▶ [Record set]:
------------------------------------------------------------------------
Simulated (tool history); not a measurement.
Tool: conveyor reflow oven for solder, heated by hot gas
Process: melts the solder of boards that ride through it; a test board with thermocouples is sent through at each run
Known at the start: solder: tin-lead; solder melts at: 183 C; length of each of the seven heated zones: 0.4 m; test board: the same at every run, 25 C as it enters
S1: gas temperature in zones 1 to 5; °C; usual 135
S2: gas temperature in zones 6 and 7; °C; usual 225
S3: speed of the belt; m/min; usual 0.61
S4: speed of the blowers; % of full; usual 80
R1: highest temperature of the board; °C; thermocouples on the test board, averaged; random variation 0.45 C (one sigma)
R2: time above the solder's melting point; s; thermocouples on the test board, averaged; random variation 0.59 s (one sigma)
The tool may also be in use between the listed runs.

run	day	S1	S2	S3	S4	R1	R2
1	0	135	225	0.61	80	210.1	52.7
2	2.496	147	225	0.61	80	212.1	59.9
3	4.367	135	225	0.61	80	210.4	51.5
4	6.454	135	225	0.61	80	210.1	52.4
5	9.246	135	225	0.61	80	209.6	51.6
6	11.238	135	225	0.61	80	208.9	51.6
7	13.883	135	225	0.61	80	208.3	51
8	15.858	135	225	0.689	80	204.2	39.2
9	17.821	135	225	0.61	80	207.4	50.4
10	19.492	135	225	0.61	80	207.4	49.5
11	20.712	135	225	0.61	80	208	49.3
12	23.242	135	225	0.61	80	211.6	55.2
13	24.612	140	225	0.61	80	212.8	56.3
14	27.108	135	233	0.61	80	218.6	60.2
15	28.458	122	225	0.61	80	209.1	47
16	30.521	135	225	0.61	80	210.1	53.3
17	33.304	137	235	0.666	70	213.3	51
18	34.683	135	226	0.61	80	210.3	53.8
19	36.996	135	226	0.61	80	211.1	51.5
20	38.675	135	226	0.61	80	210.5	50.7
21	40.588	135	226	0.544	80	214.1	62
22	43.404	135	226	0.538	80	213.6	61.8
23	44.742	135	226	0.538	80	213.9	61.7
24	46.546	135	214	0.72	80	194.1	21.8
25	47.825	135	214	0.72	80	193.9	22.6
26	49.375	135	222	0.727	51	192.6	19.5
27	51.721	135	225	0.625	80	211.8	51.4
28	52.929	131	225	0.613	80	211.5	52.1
------------------------------------------------------------------------

▶ [Work instruction]: Proceeding from the line containing "S4: speed of the blowers; % of full; usual 80" through the line containing "R2: time above", transcribe the lines above exactly, both end lines included.

▶ [Exercise result]:
S4: speed of the blowers; % of full; usual 80
R1: highest temperature of the board; °C; thermocouples on the test board, averaged; random variation 0.45 C (one sigma)
R2: time above the solder's melting point; s; thermocouples on the test board, averaged; random variation 0.59 s (one sigma)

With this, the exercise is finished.